■ Supplied material ■
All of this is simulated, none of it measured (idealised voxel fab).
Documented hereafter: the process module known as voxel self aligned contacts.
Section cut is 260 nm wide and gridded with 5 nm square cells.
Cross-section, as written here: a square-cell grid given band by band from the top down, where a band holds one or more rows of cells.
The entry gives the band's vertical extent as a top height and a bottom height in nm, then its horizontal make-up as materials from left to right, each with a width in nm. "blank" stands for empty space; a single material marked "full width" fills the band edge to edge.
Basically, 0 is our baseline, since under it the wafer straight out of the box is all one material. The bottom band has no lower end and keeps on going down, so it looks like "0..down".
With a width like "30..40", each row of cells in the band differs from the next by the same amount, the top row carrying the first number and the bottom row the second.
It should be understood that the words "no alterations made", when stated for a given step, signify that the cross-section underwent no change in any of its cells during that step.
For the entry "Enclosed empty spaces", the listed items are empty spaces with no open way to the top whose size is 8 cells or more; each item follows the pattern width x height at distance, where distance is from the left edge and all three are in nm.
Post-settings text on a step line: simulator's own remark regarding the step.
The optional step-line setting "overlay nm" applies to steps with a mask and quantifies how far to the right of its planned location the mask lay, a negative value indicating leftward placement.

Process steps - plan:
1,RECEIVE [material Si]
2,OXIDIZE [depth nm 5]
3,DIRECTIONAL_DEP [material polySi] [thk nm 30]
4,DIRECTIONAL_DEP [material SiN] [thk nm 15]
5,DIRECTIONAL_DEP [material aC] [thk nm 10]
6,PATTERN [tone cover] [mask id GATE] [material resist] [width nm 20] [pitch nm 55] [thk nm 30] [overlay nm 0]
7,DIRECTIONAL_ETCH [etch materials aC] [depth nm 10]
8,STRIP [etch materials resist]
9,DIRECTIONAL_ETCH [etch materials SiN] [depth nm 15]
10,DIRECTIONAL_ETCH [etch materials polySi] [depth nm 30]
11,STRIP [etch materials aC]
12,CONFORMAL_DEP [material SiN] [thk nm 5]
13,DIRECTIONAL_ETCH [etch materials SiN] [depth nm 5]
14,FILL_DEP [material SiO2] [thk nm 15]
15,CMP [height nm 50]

■ Work item ■
Here the job is to set down exactly the lines of the material above that fall between the one with "The optional step-line" and the one with "3,DIRECTIONAL_DEP [material polySi]", inclusive, and nothing beyond them.

■ Result ■
The optional step-line setting "overlay nm" applies to steps with a mask and quantifies how far to the right of its planned location the mask lay, a negative value indicating leftward placement.

Process steps - plan:
1,RECEIVE [material Si]
2,OXIDIZE [depth nm 5]
3,DIRECTIONAL_DEP [material polySi] [thk nm 30]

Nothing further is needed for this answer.